* [REQUIRED ACTION]:
Could you retype the entries exactly as they are?

* [EXTRACTED ENTRIES]:
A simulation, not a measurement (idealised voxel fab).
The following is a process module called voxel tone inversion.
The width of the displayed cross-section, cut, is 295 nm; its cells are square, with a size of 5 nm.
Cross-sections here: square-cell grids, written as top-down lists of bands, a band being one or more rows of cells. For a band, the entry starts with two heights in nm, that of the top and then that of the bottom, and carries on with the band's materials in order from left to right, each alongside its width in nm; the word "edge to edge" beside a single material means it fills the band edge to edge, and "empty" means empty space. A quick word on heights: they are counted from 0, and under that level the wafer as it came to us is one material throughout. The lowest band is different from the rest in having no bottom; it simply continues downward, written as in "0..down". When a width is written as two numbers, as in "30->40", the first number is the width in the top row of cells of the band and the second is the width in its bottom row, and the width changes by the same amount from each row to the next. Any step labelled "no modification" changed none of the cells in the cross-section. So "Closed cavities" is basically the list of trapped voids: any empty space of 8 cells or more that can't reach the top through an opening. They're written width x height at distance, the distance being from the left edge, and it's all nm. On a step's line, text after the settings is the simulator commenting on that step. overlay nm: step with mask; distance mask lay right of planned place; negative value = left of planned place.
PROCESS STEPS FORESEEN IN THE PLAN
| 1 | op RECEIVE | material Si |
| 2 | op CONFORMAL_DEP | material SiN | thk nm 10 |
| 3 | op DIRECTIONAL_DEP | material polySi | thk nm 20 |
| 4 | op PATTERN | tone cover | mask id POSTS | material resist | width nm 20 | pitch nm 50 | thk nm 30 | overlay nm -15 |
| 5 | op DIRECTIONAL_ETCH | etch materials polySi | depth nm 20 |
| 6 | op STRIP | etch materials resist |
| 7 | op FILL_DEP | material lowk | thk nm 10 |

* [RESPONSE BOX]:
A simulation, not a measurement (idealised voxel fab).
The following is a process module called voxel tone inversion.
The width of the displayed cross-section, cut, is 295 nm; its cells are square, with a size of 5 nm.
Cross-sections here: square-cell grids, written as top-down lists of bands, a band being one or more rows of cells. For a band, the entry starts with two heights in nm, that of the top and then that of the bottom, and carries on with the band's materials in order from left to right, each alongside its width in nm; the word "edge to edge" beside a single material means it fills the band edge to edge, and "empty" means empty space. A quick word on heights: they are counted from 0, and under that level the wafer as it came to us is one material throughout. The lowest band is different from the rest in having no bottom; it simply continues downward, written as in "0..down". When a width is written as two numbers, as in "30->40", the first number is the width in the top row of cells of the band and the second is the width in its bottom row, and the width changes by the same amount from each row to the next. Any step labelled "no modification" changed none of the cells in the cross-section. So "Closed cavities" is basically the list of trapped voids: any empty space of 8 cells or more that can't reach the top through an opening. They're written width x height at distance, the distance being from the left edge, and it's all nm. On a step's line, text after the settings is the simulator commenting on that step. overlay nm: step with mask; distance mask lay right of planned place; negative value = left of planned place.
PROCESS STEPS FORESEEN IN THE PLAN
| 1 | op RECEIVE | material Si |
| 2 | op CONFORMAL_DEP | material SiN | thk nm 10 |
| 3 | op DIRECTIONAL_DEP | material polySi | thk nm 20 |
| 4 | op PATTERN | tone cover | mask id POSTS | material resist | width nm 20 | pitch nm 50 | thk nm 30 | overlay nm -15 |
| 5 | op DIRECTIONAL_ETCH | etch materials polySi | depth nm 20 |
| 6 | op STRIP | etch materials resist |
| 7 | op FILL_DEP | material lowk | thk nm 10 |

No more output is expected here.